***

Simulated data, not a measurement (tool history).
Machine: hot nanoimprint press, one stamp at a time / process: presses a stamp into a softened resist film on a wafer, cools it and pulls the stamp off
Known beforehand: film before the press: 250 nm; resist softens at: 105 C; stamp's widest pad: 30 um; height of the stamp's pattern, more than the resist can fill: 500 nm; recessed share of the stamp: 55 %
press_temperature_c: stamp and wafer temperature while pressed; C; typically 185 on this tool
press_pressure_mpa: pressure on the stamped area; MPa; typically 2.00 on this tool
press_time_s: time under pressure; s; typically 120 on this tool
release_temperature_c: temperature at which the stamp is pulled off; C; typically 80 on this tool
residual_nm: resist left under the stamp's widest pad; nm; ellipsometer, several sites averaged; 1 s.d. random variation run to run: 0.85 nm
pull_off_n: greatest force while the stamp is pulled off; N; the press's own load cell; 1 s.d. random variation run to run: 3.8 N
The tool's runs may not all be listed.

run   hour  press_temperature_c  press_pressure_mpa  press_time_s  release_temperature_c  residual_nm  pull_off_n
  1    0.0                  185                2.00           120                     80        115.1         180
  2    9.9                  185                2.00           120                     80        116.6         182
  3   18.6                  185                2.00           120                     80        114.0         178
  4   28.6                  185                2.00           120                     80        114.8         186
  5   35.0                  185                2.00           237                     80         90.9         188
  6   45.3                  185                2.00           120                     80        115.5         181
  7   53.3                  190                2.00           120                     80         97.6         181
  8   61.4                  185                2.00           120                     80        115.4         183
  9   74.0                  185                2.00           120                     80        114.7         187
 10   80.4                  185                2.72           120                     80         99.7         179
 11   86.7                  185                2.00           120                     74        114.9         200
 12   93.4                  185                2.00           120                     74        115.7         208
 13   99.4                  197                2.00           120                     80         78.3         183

***

* Work order: Nothing but the lines from the top of the records down to the line with "press_time_s: time under" belongs in the answer; repeat them exactly.

* Written solution:
Simulated data, not a measurement (tool history).
Machine: hot nanoimprint press, one stamp at a time / process: presses a stamp into a softened resist film on a wafer, cools it and pulls the stamp off
Known beforehand: film before the press: 250 nm; resist softens at: 105 C; stamp's widest pad: 30 um; height of the stamp's pattern, more than the resist can fill: 500 nm; recessed share of the stamp: 55 %
press_temperature_c: stamp and wafer temperature while pressed; C; typically 185 on this tool
press_pressure_mpa: pressure on the stamped area; MPa; typically 2.00 on this tool
press_time_s: time under pressure; s; typically 120 on this tool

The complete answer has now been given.